» **Data under study**:
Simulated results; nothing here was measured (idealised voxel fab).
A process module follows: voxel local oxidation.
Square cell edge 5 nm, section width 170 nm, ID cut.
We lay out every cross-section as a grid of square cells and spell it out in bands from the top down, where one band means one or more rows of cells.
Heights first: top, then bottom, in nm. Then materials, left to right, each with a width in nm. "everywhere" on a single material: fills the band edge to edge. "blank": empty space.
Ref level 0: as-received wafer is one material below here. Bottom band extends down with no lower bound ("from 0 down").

» **Work item**: Above are some records. Print them all exactly.

» **Written reply**:
Simulated results; nothing here was measured (idealised voxel fab).
A process module follows: voxel local oxidation.
Square cell edge 5 nm, section width 170 nm, ID cut.
We lay out every cross-section as a grid of square cells and spell it out in bands from the top down, where one band means one or more rows of cells.
Heights first: top, then bottom, in nm. Then materials, left to right, each with a width in nm. "everywhere" on a single material: fills the band edge to edge. "blank": empty space.
Ref level 0: as-received wafer is one material below here. Bottom band extends down with no lower bound ("from 0 down").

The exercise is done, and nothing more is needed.